**LISTED ENTRIES:**
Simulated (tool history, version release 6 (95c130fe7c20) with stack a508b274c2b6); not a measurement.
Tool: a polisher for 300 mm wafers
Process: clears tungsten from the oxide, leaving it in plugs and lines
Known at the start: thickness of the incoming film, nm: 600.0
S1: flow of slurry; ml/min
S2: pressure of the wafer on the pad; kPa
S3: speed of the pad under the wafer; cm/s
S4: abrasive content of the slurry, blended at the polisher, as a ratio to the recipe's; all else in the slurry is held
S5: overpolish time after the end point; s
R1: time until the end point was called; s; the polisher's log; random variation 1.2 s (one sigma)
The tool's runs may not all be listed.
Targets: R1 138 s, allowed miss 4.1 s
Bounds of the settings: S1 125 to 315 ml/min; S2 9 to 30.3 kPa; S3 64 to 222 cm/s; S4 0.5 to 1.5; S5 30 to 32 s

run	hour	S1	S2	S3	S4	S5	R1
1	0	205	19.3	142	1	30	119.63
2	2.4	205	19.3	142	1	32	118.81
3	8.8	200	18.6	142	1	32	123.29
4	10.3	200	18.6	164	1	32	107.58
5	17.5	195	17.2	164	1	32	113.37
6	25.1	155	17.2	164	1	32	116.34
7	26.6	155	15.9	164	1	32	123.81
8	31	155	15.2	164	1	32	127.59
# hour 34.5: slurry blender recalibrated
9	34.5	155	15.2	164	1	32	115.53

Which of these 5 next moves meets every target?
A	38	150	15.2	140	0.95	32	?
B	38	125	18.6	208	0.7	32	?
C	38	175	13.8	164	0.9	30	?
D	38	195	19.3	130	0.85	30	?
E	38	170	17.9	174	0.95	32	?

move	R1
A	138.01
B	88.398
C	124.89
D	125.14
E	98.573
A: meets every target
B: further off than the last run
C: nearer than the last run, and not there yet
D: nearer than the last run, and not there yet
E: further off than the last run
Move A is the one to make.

**REQUIREMENT:** Lines wanted from the listing above: the line with "B: further off than the last run" up to and including the line with "E: further off than the last run". Please write them out exactly, adding nothing else.

**TASK ANSWER:**
B: further off than the last run
C: nearer than the last run, and not there yet
D: nearer than the last run, and not there yet
E: further off than the last run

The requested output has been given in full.